Task item:
Taking the first line of the listing as the start and the line containing "startH: the number" as the end, reproduce everything in between exactly, both ends included.

Stored data Start Marker
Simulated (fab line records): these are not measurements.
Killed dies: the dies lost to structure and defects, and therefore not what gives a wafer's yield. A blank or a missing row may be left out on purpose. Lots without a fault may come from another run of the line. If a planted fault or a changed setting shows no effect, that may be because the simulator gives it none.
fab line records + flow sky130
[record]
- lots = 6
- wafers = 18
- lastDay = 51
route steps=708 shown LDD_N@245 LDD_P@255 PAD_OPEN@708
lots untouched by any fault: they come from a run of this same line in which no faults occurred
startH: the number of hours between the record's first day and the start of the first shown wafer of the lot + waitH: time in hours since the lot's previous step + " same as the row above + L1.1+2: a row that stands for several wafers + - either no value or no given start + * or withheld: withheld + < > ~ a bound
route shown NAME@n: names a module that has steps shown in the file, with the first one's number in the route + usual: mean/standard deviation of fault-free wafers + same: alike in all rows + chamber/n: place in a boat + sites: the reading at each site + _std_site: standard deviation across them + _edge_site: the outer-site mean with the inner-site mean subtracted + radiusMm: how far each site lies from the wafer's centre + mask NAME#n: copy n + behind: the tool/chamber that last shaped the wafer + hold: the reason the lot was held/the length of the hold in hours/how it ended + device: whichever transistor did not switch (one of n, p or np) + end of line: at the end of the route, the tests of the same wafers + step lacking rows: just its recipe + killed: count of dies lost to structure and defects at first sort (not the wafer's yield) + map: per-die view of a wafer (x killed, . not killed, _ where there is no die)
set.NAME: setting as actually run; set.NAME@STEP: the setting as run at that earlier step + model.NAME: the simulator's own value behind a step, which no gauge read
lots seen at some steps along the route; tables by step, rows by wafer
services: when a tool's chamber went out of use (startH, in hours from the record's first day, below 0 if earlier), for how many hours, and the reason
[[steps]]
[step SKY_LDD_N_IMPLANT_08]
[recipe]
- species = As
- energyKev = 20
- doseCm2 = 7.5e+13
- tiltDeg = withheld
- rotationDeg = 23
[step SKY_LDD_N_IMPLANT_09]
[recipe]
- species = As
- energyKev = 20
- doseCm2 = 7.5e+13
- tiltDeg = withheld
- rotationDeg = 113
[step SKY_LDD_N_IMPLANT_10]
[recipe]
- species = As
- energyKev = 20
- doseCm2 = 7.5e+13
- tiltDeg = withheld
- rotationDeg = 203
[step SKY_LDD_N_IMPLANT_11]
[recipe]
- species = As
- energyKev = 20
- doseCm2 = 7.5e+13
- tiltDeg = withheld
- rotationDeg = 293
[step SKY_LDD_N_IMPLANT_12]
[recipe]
Stored data End Marker

Answer box:
Simulated (fab line records): these are not measurements.
Killed dies: the dies lost to structure and defects, and therefore not what gives a wafer's yield. A blank or a missing row may be left out on purpose. Lots without a fault may come from another run of the line. If a planted fault or a changed setting shows no effect, that may be because the simulator gives it none.
fab line records + flow sky130
[record]
- lots = 6
- wafers = 18
- lastDay = 51
route steps=708 shown LDD_N@245 LDD_P@255 PAD_OPEN@708
lots untouched by any fault: they come from a run of this same line in which no faults occurred
startH: the number of hours between the record's first day and the start of the first shown wafer of the lot + waitH: time in hours since the lot's previous step + " same as the row above + L1.1+2: a row that stands for several wafers + - either no value or no given start + * or withheld: withheld + < > ~ a bound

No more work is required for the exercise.